# [WORK TASK]
Where the line with "## THE READING" appears below, start writing out lines exactly, and finish with the line with "wafer=L079.1; tool, chamber", which is included; write out nothing else.

══ LISTED ENTRIES

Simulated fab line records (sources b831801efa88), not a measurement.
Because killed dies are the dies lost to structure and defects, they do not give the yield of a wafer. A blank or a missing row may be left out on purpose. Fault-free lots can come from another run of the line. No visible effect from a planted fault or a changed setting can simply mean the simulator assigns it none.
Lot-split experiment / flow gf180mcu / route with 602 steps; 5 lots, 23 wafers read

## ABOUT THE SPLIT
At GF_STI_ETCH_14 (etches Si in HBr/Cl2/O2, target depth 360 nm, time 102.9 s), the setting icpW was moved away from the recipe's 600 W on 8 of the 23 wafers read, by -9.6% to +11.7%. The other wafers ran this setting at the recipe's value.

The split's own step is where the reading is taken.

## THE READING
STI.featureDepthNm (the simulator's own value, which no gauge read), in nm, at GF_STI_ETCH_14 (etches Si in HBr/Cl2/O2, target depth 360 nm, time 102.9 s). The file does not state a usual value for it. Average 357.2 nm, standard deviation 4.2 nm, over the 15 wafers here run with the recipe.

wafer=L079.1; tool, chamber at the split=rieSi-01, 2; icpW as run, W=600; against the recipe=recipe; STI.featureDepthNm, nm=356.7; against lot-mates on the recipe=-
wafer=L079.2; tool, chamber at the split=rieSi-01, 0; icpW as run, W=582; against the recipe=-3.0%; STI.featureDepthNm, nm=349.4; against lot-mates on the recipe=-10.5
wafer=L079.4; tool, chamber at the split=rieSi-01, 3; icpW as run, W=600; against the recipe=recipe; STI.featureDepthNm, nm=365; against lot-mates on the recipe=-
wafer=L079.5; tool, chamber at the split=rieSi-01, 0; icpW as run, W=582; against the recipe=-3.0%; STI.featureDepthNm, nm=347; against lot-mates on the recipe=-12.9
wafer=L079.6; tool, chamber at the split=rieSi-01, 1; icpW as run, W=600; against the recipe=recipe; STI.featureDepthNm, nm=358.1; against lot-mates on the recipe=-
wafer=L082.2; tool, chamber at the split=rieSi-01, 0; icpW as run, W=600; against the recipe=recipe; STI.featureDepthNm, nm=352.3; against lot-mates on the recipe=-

════

# [EXERCISE SOLUTION]
## THE READING
STI.featureDepthNm (the simulator's own value, which no gauge read), in nm, at GF_STI_ETCH_14 (etches Si in HBr/Cl2/O2, target depth 360 nm, time 102.9 s). The file does not state a usual value for it. Average 357.2 nm, standard deviation 4.2 nm, over the 15 wafers here run with the recipe.

wafer=L079.1; tool, chamber at the split=rieSi-01, 2; icpW as run, W=600; against the recipe=recipe; STI.featureDepthNm, nm=356.7; against lot-mates on the recipe=-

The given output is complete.